* _Dataset entries_:
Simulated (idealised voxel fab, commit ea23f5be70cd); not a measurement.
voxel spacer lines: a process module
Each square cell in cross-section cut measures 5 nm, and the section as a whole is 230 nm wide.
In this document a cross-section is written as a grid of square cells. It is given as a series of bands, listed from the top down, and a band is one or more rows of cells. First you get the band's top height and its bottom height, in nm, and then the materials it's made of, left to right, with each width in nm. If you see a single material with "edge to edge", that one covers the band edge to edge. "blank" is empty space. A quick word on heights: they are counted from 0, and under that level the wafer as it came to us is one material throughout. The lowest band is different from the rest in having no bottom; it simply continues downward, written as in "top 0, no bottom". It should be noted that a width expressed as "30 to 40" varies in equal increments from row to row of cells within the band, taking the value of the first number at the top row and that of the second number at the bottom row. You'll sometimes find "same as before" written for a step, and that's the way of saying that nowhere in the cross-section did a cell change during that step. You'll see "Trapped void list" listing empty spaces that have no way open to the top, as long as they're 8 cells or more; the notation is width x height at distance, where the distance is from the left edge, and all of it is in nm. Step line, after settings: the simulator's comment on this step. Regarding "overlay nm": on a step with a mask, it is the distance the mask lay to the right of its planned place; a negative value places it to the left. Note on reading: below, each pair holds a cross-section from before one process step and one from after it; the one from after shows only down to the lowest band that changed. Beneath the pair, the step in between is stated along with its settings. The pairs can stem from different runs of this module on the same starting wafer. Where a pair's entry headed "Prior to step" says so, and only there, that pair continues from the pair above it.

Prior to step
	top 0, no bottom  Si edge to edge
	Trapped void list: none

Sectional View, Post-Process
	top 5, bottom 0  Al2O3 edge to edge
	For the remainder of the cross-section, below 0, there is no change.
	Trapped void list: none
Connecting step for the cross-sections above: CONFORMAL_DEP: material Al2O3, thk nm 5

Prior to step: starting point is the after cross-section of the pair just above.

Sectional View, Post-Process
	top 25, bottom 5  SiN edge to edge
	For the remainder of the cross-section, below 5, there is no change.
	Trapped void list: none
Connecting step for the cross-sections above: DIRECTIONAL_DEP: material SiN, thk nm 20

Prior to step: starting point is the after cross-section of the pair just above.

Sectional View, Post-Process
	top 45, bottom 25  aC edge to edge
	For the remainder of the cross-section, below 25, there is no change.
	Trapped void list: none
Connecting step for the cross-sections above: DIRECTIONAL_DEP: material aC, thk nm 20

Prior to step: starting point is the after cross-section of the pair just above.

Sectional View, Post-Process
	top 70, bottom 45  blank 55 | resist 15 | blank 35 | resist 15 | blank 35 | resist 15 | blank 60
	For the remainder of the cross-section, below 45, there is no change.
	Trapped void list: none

* _Required action_: The response must hold only the lines above from the line with "For the remainder of the cross-section, below 5, there" through the line with "For the remainder of the cross-section, below 45, there", each copied exactly, both ends kept.

* _Result_:
	For the remainder of the cross-section, below 5, there is no change.
	Trapped void list: none
Connecting step for the cross-sections above: DIRECTIONAL_DEP: material SiN, thk nm 20

Prior to step: starting point is the after cross-section of the pair just above.

Sectional View, Post-Process
	top 45, bottom 25  aC edge to edge
	For the remainder of the cross-section, below 25, there is no change.
	Trapped void list: none
Connecting step for the cross-sections above: DIRECTIONAL_DEP: material aC, thk nm 20

Prior to step: starting point is the after cross-section of the pair just above.

Sectional View, Post-Process
	top 70, bottom 45  blank 55 | resist 15 | blank 35 | resist 15 | blank 35 | resist 15 | blank 60
	For the remainder of the cross-section, below 45, there is no change.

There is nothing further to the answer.